■ Given data:
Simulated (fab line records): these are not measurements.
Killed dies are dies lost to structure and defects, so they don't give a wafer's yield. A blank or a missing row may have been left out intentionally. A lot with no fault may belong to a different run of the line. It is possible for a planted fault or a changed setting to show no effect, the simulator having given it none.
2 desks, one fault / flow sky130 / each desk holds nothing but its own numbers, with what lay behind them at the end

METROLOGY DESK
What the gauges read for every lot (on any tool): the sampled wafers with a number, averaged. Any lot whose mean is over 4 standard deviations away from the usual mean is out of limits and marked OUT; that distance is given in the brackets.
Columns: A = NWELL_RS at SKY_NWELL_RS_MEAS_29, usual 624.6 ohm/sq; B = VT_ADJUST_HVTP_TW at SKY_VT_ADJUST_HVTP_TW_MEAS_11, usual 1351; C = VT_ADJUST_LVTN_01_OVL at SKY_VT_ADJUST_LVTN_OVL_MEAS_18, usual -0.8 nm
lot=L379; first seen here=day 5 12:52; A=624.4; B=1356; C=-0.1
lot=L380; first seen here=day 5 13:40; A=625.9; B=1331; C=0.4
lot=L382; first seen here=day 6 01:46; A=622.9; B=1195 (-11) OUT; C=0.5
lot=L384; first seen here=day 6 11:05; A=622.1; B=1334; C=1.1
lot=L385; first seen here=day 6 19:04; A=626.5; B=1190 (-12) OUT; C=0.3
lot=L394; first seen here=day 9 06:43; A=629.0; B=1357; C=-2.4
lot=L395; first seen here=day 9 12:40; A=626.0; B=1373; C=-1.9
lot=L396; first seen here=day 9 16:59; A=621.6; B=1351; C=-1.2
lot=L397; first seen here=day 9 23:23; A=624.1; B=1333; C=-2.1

■ Assigned task: Set down the lines of the records exactly, from the first one through the line containing "What the gauges", and add nothing else.

■ Exercise response:
Simulated (fab line records): these are not measurements.
Killed dies are dies lost to structure and defects, so they don't give a wafer's yield. A blank or a missing row may have been left out intentionally. A lot with no fault may belong to a different run of the line. It is possible for a planted fault or a changed setting to show no effect, the simulator having given it none.
2 desks, one fault / flow sky130 / each desk holds nothing but its own numbers, with what lay behind them at the end

METROLOGY DESK
What the gauges read for every lot (on any tool): the sampled wafers with a number, averaged. Any lot whose mean is over 4 standard deviations away from the usual mean is out of limits and marked OUT; that distance is given in the brackets.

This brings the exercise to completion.